━━ Information shown ━━

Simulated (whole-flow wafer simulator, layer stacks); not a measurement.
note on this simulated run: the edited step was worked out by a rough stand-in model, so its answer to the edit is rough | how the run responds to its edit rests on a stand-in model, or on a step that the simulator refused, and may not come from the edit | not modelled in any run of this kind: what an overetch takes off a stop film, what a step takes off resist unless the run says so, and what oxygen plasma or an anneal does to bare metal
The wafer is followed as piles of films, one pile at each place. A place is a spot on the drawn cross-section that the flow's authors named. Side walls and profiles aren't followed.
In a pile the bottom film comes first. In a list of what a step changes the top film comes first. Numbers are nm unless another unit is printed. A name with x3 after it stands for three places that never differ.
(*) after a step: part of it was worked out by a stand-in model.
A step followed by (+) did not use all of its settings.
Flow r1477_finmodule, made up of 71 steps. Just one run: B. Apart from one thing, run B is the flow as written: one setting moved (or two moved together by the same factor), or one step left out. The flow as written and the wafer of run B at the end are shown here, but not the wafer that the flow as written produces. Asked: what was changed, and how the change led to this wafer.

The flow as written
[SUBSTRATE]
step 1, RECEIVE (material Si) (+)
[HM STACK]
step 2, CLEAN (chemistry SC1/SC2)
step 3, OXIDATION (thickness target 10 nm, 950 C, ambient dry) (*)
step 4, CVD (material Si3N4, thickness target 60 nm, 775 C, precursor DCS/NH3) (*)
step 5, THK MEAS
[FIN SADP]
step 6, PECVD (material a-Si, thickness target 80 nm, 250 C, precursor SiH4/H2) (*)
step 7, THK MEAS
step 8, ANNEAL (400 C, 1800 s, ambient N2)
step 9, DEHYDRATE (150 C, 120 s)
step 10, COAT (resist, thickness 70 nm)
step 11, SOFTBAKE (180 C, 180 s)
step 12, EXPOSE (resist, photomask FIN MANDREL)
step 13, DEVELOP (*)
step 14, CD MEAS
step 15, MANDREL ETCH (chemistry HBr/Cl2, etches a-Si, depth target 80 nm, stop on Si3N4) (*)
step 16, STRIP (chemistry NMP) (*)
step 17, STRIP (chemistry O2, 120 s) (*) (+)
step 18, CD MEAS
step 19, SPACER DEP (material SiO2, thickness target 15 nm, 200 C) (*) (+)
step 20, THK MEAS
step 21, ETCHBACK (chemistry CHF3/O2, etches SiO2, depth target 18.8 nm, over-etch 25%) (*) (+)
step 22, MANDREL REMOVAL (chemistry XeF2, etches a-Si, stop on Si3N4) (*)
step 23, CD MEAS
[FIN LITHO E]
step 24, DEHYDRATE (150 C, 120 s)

━━━

**Assignment:** Repeat every line exactly, starting with the first line of the entries, and stop once the line containing "(*) after a" has been given.

**Task output:**
Simulated (whole-flow wafer simulator, layer stacks); not a measurement.
note on this simulated run: the edited step was worked out by a rough stand-in model, so its answer to the edit is rough | how the run responds to its edit rests on a stand-in model, or on a step that the simulator refused, and may not come from the edit | not modelled in any run of this kind: what an overetch takes off a stop film, what a step takes off resist unless the run says so, and what oxygen plasma or an anneal does to bare metal
The wafer is followed as piles of films, one pile at each place. A place is a spot on the drawn cross-section that the flow's authors named. Side walls and profiles aren't followed.
In a pile the bottom film comes first. In a list of what a step changes the top film comes first. Numbers are nm unless another unit is printed. A name with x3 after it stands for three places that never differ.
(*) after a step: part of it was worked out by a stand-in model.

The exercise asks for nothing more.